DATA SECTION section start

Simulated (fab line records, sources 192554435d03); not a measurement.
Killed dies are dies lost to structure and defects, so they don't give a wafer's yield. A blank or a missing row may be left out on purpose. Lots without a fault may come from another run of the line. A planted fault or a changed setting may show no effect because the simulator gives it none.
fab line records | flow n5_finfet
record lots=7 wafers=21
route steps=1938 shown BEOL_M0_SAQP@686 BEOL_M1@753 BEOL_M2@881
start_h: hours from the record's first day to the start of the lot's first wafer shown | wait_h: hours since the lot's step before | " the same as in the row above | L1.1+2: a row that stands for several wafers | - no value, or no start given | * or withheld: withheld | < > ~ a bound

DATA SECTION section end

● WORK INSTRUCTION:
Using the data above, reproduce exactly the lines between those holding "record lots=7 wafers=21" and "route steps=1938 shown", inclusive, and no others.

● REPLY:
record lots=7 wafers=21
route steps=1938 shown BEOL_M0_SAQP@686 BEOL_M1@753 BEOL_M2@881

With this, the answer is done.